Work item => The answer must be every entry, retyped without a single difference.

-------------------------
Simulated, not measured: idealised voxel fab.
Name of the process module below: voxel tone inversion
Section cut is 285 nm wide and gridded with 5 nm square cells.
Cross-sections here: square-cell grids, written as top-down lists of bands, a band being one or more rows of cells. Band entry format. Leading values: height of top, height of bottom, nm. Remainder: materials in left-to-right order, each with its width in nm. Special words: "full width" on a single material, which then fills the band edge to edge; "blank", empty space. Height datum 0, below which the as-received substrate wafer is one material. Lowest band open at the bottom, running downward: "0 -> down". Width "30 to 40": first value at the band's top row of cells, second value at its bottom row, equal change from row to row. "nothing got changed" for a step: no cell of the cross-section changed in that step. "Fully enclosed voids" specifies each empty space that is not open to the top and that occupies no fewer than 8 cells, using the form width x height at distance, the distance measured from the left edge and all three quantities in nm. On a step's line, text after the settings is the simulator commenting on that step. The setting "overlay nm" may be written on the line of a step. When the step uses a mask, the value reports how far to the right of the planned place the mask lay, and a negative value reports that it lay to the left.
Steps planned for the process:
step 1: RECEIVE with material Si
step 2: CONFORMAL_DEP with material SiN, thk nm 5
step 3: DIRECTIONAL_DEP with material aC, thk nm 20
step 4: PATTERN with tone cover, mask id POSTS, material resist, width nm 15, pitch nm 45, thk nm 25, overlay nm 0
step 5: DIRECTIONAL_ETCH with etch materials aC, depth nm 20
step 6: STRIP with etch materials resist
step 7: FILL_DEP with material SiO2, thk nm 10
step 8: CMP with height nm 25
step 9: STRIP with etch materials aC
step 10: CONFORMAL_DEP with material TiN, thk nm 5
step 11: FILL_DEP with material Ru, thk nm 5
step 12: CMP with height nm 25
-------------------------

Exercise output =>
Simulated, not measured: idealised voxel fab.
Name of the process module below: voxel tone inversion
Section cut is 285 nm wide and gridded with 5 nm square cells.
Cross-sections here: square-cell grids, written as top-down lists of bands, a band being one or more rows of cells. Band entry format. Leading values: height of top, height of bottom, nm. Remainder: materials in left-to-right order, each with its width in nm. Special words: "full width" on a single material, which then fills the band edge to edge; "blank", empty space. Height datum 0, below which the as-received substrate wafer is one material. Lowest band open at the bottom, running downward: "0 -> down". Width "30 to 40": first value at the band's top row of cells, second value at its bottom row, equal change from row to row. "nothing got changed" for a step: no cell of the cross-section changed in that step. "Fully enclosed voids" specifies each empty space that is not open to the top and that occupies no fewer than 8 cells, using the form width x height at distance, the distance measured from the left edge and all three quantities in nm. On a step's line, text after the settings is the simulator commenting on that step. The setting "overlay nm" may be written on the line of a step. When the step uses a mask, the value reports how far to the right of the planned place the mask lay, and a negative value reports that it lay to the left.
Steps planned for the process:
step 1: RECEIVE with material Si
step 2: CONFORMAL_DEP with material SiN, thk nm 5
step 3: DIRECTIONAL_DEP with material aC, thk nm 20
step 4: PATTERN with tone cover, mask id POSTS, material resist, width nm 15, pitch nm 45, thk nm 25, overlay nm 0
step 5: DIRECTIONAL_ETCH with etch materials aC, depth nm 20
step 6: STRIP with etch materials resist
step 7: FILL_DEP with material SiO2, thk nm 10
step 8: CMP with height nm 25
step 9: STRIP with etch materials aC
step 10: CONFORMAL_DEP with material TiN, thk nm 5
step 11: FILL_DEP with material Ru, thk nm 5
step 12: CMP with height nm 25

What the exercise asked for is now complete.